:: Work task ::
The entries that follow include a run beginning at the line with "thickness of the incoming film, nm: 200.0" and ending at the line with "time until the end point was called (s): the"; restate that run word for word and leave the rest out.

:: Data excerpts ::
________________________________________

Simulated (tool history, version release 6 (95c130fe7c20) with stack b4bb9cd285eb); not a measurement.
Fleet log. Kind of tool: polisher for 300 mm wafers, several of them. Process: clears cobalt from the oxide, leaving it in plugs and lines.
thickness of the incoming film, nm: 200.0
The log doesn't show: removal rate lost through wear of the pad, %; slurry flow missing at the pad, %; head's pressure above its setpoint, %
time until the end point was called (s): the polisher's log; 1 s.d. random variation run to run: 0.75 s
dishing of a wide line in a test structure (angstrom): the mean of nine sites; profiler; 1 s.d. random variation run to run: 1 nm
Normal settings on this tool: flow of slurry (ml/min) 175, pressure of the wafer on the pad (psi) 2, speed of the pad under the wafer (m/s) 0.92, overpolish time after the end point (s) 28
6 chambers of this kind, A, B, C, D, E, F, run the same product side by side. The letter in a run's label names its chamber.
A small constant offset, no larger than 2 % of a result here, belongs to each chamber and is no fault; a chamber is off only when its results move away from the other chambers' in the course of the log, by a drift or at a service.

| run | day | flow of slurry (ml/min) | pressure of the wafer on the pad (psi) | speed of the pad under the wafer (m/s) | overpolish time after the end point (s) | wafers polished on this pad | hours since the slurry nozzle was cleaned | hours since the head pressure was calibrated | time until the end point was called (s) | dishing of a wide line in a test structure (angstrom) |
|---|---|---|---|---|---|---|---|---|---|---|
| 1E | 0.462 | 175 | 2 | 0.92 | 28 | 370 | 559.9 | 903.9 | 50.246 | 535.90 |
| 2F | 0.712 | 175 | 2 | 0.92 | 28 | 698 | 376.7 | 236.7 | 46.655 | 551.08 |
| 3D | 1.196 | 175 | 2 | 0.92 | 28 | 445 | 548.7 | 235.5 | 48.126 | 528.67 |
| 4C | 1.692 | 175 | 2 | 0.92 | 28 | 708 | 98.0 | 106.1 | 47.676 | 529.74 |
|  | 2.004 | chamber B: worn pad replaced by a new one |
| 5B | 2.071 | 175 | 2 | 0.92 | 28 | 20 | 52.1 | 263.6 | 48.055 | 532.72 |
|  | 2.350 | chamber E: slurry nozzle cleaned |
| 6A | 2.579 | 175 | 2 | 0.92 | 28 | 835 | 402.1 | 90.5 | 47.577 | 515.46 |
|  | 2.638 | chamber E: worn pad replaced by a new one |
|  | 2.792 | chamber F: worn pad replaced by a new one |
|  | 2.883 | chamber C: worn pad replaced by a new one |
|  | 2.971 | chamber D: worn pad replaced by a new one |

________________________________________

:: Exercise response ::
thickness of the incoming film, nm: 200.0
The log doesn't show: removal rate lost through wear of the pad, %; slurry flow missing at the pad, %; head's pressure above its setpoint, %
time until the end point was called (s): the polisher's log; 1 s.d. random variation run to run: 0.75 s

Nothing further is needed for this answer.